* **Given records**

•••••

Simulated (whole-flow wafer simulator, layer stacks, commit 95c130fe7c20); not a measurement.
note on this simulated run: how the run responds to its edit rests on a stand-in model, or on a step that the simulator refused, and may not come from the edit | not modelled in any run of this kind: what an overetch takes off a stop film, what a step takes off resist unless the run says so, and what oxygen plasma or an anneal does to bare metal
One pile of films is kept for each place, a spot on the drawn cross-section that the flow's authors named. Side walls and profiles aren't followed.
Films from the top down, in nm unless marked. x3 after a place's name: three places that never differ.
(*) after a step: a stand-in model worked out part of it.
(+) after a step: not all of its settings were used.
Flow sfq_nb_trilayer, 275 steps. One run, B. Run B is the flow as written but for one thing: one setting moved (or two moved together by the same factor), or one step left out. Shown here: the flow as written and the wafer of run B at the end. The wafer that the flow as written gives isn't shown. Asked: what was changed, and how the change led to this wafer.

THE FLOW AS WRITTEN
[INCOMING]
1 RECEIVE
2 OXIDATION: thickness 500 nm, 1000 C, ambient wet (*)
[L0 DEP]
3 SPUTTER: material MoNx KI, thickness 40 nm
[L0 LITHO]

•••••

* **Work order**
Output every record above, exactly as written.

* **Answer space**
Simulated (whole-flow wafer simulator, layer stacks, commit 95c130fe7c20); not a measurement.
note on this simulated run: how the run responds to its edit rests on a stand-in model, or on a step that the simulator refused, and may not come from the edit | not modelled in any run of this kind: what an overetch takes off a stop film, what a step takes off resist unless the run says so, and what oxygen plasma or an anneal does to bare metal
One pile of films is kept for each place, a spot on the drawn cross-section that the flow's authors named. Side walls and profiles aren't followed.
Films from the top down, in nm unless marked. x3 after a place's name: three places that never differ.
(*) after a step: a stand-in model worked out part of it.
(+) after a step: not all of its settings were used.
Flow sfq_nb_trilayer, 275 steps. One run, B. Run B is the flow as written but for one thing: one setting moved (or two moved together by the same factor), or one step left out. Shown here: the flow as written and the wafer of run B at the end. The wafer that the flow as written gives isn't shown. Asked: what was changed, and how the change led to this wafer.

THE FLOW AS WRITTEN
[INCOMING]
1 RECEIVE
2 OXIDATION: thickness 500 nm, 1000 C, ambient wet (*)
[L0 DEP]
3 SPUTTER: material MoNx KI, thickness 40 nm
[L0 LITHO]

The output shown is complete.